WORK TASK:
The lines from the start of the data through the line containing "lots that met" are to be reproduced exactly, both ends included.

*** EXTRACTED ENTRIES ***
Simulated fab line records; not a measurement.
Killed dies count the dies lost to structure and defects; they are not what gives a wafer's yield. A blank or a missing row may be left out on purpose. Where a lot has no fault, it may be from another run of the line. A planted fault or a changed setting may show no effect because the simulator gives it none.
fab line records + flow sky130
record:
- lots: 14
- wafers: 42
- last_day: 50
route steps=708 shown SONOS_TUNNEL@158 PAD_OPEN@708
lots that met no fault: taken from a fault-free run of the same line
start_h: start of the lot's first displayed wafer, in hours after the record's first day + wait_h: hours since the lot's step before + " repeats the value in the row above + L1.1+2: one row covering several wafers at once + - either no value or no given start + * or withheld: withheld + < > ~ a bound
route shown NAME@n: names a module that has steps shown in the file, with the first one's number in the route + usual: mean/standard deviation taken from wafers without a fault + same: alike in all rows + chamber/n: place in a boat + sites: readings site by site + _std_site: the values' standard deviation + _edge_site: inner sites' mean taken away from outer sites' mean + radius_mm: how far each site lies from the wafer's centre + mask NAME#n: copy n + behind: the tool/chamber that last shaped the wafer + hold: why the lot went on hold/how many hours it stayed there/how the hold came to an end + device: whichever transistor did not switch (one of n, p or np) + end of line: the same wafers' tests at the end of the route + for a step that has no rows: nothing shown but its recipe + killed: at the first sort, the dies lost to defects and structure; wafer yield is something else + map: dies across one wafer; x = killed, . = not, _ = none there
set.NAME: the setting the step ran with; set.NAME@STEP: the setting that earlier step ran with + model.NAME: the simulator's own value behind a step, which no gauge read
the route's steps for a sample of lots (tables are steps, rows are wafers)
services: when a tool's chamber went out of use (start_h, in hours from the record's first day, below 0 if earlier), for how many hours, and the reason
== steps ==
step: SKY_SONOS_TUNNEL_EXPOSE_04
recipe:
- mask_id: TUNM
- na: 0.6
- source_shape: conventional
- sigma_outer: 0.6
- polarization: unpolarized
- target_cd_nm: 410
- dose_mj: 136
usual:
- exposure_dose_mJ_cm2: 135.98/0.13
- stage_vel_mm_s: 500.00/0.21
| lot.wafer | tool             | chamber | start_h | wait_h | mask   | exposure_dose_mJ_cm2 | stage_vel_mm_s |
*** End of EXTRACTED ENTRIES ***

REPLY:
Simulated fab line records; not a measurement.
Killed dies count the dies lost to structure and defects; they are not what gives a wafer's yield. A blank or a missing row may be left out on purpose. Where a lot has no fault, it may be from another run of the line. A planted fault or a changed setting may show no effect because the simulator gives it none.
fab line records + flow sky130
record:
- lots: 14
- wafers: 42
- last_day: 50
route steps=708 shown SONOS_TUNNEL@158 PAD_OPEN@708
lots that met no fault: taken from a fault-free run of the same line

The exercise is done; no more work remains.